Write down, unchanged, the entries from the first line through the line holding "lots that met". Include no other line.

EXTRACTED MATERIAL:
##############################

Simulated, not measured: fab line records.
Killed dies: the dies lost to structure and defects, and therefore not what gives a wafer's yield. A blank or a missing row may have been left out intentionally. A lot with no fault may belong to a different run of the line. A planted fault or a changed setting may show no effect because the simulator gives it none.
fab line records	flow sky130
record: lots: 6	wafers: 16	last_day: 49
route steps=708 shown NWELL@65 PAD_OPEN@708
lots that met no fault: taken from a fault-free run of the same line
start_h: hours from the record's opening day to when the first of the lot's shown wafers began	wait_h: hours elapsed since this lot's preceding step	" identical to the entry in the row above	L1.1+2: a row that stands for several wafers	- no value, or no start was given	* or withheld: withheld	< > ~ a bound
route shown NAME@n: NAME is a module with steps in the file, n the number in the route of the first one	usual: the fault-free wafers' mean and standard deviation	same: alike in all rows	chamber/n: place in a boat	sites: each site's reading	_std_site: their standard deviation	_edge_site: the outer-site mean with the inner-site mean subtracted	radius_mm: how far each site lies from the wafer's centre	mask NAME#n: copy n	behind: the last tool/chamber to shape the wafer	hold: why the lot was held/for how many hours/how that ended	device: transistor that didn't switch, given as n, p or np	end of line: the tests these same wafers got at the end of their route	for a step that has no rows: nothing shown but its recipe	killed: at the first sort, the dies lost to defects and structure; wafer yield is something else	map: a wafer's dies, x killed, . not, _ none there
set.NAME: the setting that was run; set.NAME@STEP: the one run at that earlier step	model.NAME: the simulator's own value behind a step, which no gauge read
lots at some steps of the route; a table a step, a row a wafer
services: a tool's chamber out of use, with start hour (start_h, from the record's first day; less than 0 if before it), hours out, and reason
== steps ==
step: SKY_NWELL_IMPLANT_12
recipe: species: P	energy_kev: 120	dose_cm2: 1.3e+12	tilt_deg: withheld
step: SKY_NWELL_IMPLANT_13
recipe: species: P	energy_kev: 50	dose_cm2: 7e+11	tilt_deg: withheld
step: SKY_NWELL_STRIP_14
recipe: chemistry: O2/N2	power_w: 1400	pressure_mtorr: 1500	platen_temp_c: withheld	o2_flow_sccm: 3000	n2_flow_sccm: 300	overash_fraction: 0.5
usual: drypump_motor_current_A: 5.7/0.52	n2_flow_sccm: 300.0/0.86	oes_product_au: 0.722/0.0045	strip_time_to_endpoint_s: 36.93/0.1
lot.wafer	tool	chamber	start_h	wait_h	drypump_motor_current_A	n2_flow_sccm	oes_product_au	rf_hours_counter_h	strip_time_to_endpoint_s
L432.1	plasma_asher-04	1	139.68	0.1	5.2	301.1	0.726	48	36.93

##############################

YOUR SOLUTION:
Simulated, not measured: fab line records.
Killed dies: the dies lost to structure and defects, and therefore not what gives a wafer's yield. A blank or a missing row may have been left out intentionally. A lot with no fault may belong to a different run of the line. A planted fault or a changed setting may show no effect because the simulator gives it none.
fab line records	flow sky130
record: lots: 6	wafers: 16	last_day: 49
route steps=708 shown NWELL@65 PAD_OPEN@708
lots that met no fault: taken from a fault-free run of the same line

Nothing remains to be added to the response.